Out of the material that follows, write out exactly the lines from the line with "pixel size: 9.66 nm" to the line with "Unit ........... nm", both ends included, and no others.

---------- Records supplied ----------
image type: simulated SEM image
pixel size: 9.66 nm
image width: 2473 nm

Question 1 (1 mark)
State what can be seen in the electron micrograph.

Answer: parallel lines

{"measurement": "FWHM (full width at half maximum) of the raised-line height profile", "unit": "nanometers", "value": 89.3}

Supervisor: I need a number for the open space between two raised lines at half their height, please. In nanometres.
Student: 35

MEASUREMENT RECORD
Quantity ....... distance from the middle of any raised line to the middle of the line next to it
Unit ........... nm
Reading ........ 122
----------

Written solution:
pixel size: 9.66 nm
image width: 2473 nm

Question 1 (1 mark)
State what can be seen in the electron micrograph.

Answer: parallel lines

{"measurement": "FWHM (full width at half maximum) of the raised-line height profile", "unit": "nanometers", "value": 89.3}

Supervisor: I need a number for the open space between two raised lines at half their height, please. In nanometres.
Student: 35

MEASUREMENT RECORD
Quantity ....... distance from the middle of any raised line to the middle of the line next to it
Unit ........... nm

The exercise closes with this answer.